──────────

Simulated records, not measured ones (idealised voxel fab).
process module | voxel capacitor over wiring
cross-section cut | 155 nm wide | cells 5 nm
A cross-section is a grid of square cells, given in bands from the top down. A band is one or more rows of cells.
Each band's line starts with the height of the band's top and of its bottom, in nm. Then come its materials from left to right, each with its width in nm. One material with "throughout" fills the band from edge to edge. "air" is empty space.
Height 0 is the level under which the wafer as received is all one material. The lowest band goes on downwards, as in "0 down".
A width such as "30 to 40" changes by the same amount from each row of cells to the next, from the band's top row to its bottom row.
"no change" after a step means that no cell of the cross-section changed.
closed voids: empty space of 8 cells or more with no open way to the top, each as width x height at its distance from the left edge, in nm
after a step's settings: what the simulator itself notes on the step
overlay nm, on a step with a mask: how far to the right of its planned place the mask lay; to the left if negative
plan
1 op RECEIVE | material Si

──────────

### BRIEF
From the records above, give again exactly the lines running from the line with "cross-section cut | 155 nm wide | cells 5 nm" to the line with "after a step's", inclusive.

### RESPONSE
cross-section cut | 155 nm wide | cells 5 nm
A cross-section is a grid of square cells, given in bands from the top down. A band is one or more rows of cells.
Each band's line starts with the height of the band's top and of its bottom, in nm. Then come its materials from left to right, each with its width in nm. One material with "throughout" fills the band from edge to edge. "air" is empty space.
Height 0 is the level under which the wafer as received is all one material. The lowest band goes on downwards, as in "0 down".
A width such as "30 to 40" changes by the same amount from each row of cells to the next, from the band's top row to its bottom row.
"no change" after a step means that no cell of the cross-section changed.
closed voids: empty space of 8 cells or more with no open way to the top, each as width x height at its distance from the left edge, in nm
after a step's settings: what the simulator itself notes on the step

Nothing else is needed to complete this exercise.